Extracted material:
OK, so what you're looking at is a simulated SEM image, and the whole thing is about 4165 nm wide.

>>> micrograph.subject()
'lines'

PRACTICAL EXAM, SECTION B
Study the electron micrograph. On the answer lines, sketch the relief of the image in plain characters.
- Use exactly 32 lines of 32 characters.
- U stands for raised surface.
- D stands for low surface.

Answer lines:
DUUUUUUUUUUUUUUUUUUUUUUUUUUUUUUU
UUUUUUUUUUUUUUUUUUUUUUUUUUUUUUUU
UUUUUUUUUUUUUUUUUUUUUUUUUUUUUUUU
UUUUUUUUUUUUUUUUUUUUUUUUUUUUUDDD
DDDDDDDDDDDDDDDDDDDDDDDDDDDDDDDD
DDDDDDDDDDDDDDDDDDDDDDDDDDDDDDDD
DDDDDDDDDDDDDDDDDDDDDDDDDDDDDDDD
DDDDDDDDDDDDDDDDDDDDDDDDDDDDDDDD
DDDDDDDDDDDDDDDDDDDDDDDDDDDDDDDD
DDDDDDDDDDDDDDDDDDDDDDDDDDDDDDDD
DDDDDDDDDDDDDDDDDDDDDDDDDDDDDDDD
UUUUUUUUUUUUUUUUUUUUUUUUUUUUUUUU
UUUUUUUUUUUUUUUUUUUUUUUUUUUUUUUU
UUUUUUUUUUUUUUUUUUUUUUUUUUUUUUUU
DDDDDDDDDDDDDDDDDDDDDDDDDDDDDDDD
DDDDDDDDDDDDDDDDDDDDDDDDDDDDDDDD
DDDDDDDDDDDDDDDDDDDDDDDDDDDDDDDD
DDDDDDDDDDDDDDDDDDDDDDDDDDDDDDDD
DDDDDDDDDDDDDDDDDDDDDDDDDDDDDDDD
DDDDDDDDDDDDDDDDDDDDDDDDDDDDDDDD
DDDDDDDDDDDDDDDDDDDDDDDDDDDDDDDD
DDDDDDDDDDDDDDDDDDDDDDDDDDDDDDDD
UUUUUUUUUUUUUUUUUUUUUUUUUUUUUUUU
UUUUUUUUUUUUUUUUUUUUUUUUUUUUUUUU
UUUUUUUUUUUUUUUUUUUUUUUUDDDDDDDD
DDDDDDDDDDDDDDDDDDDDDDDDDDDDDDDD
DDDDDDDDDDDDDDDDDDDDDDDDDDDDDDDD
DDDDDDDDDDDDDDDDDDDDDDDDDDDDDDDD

Work item:
Go through the records from the first line and copy each one exactly, ending after the line that contains "- U stands for raised surface.". Give nothing else.

Response box:
OK, so what you're looking at is a simulated SEM image, and the whole thing is about 4165 nm wide.

>>> micrograph.subject()
'lines'

PRACTICAL EXAM, SECTION B
Study the electron micrograph. On the answer lines, sketch the relief of the image in plain characters.
- Use exactly 32 lines of 32 characters.
- U stands for raised surface.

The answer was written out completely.